*Excerpted data*.
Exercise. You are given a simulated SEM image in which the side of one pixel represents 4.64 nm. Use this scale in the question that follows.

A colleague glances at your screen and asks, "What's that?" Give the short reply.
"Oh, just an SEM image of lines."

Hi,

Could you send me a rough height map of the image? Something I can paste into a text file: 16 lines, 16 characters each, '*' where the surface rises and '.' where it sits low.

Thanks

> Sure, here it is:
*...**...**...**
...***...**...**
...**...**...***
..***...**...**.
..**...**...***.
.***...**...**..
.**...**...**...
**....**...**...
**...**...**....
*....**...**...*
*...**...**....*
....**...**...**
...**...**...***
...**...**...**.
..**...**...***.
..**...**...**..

*Work instruction*. Each record above, from first to last, should be written out again exactly.

*Task output*.
Exercise. You are given a simulated SEM image in which the side of one pixel represents 4.64 nm. Use this scale in the question that follows.

A colleague glances at your screen and asks, "What's that?" Give the short reply.
"Oh, just an SEM image of lines."

Hi,

Could you send me a rough height map of the image? Something I can paste into a text file: 16 lines, 16 characters each, '*' where the surface rises and '.' where it sits low.

Thanks

> Sure, here it is:
*...**...**...**
...***...**...**
...**...**...***
..***...**...**.
..**...**...***.
.***...**...**..
.**...**...**...
**....**...**...
**...**...**....
*....**...**...*
*...**...**....*
....**...**...**
...**...**...***
...**...**...**.
..**...**...***.
..**...**...**..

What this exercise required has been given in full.